_WORK INSTRUCTION:_ Output the entries below without any alteration.

_EXTRACTED RECORDS:_
──────

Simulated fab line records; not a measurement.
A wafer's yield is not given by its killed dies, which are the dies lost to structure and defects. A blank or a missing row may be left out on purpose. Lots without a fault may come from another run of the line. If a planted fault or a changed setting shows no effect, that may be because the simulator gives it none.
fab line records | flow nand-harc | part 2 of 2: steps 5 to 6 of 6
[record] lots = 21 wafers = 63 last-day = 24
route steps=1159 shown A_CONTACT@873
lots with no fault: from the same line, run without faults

──────

_WRITTEN SOLUTION:_
Simulated fab line records; not a measurement.
A wafer's yield is not given by its killed dies, which are the dies lost to structure and defects. A blank or a missing row may be left out on purpose. Lots without a fault may come from another run of the line. If a planted fault or a changed setting shows no effect, that may be because the simulator gives it none.
fab line records | flow nand-harc | part 2 of 2: steps 5 to 6 of 6
[record] lots = 21 wafers = 63 last-day = 24
route steps=1159 shown A_CONTACT@873
lots with no fault: from the same line, run without faults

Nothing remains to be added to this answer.